• [SOURCE DATA]:
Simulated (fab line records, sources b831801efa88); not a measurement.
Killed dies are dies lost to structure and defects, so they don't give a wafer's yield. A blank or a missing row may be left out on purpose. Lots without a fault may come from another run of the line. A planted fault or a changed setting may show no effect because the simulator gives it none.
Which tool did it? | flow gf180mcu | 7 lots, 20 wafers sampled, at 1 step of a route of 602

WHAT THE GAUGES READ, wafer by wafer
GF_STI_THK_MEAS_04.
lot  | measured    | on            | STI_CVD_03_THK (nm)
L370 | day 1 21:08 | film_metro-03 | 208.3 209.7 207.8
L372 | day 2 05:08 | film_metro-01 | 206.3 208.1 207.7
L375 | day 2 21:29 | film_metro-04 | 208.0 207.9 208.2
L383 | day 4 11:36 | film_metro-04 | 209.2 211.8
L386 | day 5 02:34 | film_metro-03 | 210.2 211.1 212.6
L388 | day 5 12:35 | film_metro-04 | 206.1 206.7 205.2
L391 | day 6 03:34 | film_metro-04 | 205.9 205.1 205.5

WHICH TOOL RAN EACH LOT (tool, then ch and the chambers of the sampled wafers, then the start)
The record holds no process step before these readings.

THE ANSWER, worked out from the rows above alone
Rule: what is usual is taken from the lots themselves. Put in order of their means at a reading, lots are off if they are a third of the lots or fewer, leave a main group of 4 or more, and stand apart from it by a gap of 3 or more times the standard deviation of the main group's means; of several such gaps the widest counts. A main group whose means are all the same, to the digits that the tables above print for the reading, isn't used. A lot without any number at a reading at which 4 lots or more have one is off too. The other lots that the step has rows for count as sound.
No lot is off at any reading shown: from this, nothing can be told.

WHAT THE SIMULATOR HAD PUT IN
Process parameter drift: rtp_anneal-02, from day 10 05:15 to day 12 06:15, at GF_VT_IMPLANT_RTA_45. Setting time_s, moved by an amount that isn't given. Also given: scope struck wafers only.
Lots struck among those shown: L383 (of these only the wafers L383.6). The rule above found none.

• [REQUIRED ACTION]:
Starting with the first line of the entries, transcribe every line up to and including the one with "THE ANSWER, worked".

• [TASK OUTPUT]:
Simulated (fab line records, sources b831801efa88); not a measurement.
Killed dies are dies lost to structure and defects, so they don't give a wafer's yield. A blank or a missing row may be left out on purpose. Lots without a fault may come from another run of the line. A planted fault or a changed setting may show no effect because the simulator gives it none.
Which tool did it? | flow gf180mcu | 7 lots, 20 wafers sampled, at 1 step of a route of 602

WHAT THE GAUGES READ, wafer by wafer
GF_STI_THK_MEAS_04.
lot  | measured    | on            | STI_CVD_03_THK (nm)
L370 | day 1 21:08 | film_metro-03 | 208.3 209.7 207.8
L372 | day 2 05:08 | film_metro-01 | 206.3 208.1 207.7
L375 | day 2 21:29 | film_metro-04 | 208.0 207.9 208.2
L383 | day 4 11:36 | film_metro-04 | 209.2 211.8
L386 | day 5 02:34 | film_metro-03 | 210.2 211.1 212.6
L388 | day 5 12:35 | film_metro-04 | 206.1 206.7 205.2
L391 | day 6 03:34 | film_metro-04 | 205.9 205.1 205.5

WHICH TOOL RAN EACH LOT (tool, then ch and the chambers of the sampled wafers, then the start)
The record holds no process step before these readings.

THE ANSWER, worked out from the rows above alone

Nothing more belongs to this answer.